•••••

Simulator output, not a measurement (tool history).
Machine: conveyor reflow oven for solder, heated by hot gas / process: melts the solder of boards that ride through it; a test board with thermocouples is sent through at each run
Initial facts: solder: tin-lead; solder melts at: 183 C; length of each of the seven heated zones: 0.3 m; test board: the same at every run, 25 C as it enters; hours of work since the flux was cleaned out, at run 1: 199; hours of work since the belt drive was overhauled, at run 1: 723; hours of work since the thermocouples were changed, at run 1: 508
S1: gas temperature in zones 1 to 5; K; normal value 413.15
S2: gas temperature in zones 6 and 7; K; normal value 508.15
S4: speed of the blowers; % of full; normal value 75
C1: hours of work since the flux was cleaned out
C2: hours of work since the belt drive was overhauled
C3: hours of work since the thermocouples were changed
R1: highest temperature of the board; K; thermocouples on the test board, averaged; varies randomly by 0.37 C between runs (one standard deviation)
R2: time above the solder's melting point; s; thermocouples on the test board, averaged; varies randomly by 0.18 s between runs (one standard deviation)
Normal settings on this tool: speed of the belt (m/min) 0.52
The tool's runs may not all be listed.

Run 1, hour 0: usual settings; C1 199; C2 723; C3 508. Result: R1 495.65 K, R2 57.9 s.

•••••

Please retype all of the records, keeping each line exactly as it is.

Simulator output, not a measurement (tool history).
Machine: conveyor reflow oven for solder, heated by hot gas / process: melts the solder of boards that ride through it; a test board with thermocouples is sent through at each run
Initial facts: solder: tin-lead; solder melts at: 183 C; length of each of the seven heated zones: 0.3 m; test board: the same at every run, 25 C as it enters; hours of work since the flux was cleaned out, at run 1: 199; hours of work since the belt drive was overhauled, at run 1: 723; hours of work since the thermocouples were changed, at run 1: 508
S1: gas temperature in zones 1 to 5; K; normal value 413.15
S2: gas temperature in zones 6 and 7; K; normal value 508.15
S4: speed of the blowers; % of full; normal value 75
C1: hours of work since the flux was cleaned out
C2: hours of work since the belt drive was overhauled
C3: hours of work since the thermocouples were changed
R1: highest temperature of the board; K; thermocouples on the test board, averaged; varies randomly by 0.37 C between runs (one standard deviation)
R2: time above the solder's melting point; s; thermocouples on the test board, averaged; varies randomly by 0.18 s between runs (one standard deviation)
Normal settings on this tool: speed of the belt (m/min) 0.52
The tool's runs may not all be listed.

Run 1, hour 0: usual settings; C1 199; C2 723; C3 508. Result: R1 495.65 K, R2 57.9 s.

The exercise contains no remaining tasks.